-------------------------

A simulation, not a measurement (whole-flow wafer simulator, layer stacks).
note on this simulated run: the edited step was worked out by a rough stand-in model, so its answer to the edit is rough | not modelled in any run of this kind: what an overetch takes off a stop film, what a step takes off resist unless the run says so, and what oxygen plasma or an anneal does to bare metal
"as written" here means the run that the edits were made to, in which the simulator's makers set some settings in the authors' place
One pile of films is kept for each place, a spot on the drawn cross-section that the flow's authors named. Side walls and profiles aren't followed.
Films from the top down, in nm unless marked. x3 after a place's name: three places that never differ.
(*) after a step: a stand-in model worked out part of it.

-------------------------

### WORK REQUEST:
When you answer, return each line of the material exactly as it was written.

### PROBLEM SOLUTION:
A simulation, not a measurement (whole-flow wafer simulator, layer stacks).
note on this simulated run: the edited step was worked out by a rough stand-in model, so its answer to the edit is rough | not modelled in any run of this kind: what an overetch takes off a stop film, what a step takes off resist unless the run says so, and what oxygen plasma or an anneal does to bare metal
"as written" here means the run that the edits were made to, in which the simulator's makers set some settings in the authors' place
One pile of films is kept for each place, a spot on the drawn cross-section that the flow's authors named. Side walls and profiles aren't followed.
Films from the top down, in nm unless marked. x3 after a place's name: three places that never differ.
(*) after a step: a stand-in model worked out part of it.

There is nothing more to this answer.